___ Material provided

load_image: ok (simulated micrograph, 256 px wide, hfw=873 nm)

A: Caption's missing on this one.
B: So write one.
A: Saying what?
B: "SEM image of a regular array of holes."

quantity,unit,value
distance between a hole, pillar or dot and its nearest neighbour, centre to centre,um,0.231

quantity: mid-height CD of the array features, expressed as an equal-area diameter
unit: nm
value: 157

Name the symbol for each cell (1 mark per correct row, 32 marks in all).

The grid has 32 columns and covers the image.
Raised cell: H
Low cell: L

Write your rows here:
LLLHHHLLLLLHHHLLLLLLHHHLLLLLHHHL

______

Brief:
The answer should consist of every entry, repeated word for word.

Answer section:
load_image: ok (simulated micrograph, 256 px wide, hfw=873 nm)

A: Caption's missing on this one.
B: So write one.
A: Saying what?
B: "SEM image of a regular array of holes."

quantity,unit,value
distance between a hole, pillar or dot and its nearest neighbour, centre to centre,um,0.231

quantity: mid-height CD of the array features, expressed as an equal-area diameter
unit: nm
value: 157

Name the symbol for each cell (1 mark per correct row, 32 marks in all).

The grid has 32 columns and covers the image.
Raised cell: H
Low cell: L

Write your rows here:
LLLHHHLLLLLHHHLLLLLLHHHLLLLLHHHL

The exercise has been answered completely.